Return only the stretch of the material below that begins with the line containing "12,49.8,590,181,77.5,90.421" and ends with the line containing "Not included in", exactly; both of those lines belong to it.

[Extracted information Boundary: Start]

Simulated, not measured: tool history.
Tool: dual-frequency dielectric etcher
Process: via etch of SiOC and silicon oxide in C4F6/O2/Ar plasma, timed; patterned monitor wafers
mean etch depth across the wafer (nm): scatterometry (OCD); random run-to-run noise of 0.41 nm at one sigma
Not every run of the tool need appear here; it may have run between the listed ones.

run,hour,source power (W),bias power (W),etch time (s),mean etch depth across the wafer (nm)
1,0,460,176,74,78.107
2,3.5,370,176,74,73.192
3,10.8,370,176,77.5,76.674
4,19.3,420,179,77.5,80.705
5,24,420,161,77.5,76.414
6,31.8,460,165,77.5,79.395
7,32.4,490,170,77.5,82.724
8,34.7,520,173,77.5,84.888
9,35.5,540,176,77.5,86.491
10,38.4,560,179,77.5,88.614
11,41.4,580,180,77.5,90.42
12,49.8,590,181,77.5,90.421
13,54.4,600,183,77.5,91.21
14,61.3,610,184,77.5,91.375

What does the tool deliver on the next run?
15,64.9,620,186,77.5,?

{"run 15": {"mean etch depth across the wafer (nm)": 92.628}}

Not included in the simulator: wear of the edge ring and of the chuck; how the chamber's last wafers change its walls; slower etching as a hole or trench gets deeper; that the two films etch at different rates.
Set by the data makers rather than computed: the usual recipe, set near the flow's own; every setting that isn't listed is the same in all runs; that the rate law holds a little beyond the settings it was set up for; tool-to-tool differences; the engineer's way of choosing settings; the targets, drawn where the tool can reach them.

[Extracted information Boundary: End]

• _Exercise response_
12,49.8,590,181,77.5,90.421
13,54.4,600,183,77.5,91.21
14,61.3,610,184,77.5,91.375

What does the tool deliver on the next run?
15,64.9,620,186,77.5,?

{"run 15": {"mean etch depth across the wafer (nm)": 92.628}}

Not included in the simulator: wear of the edge ring and of the chuck; how the chamber's last wafers change its walls; slower etching as a hole or trench gets deeper; that the two films etch at different rates.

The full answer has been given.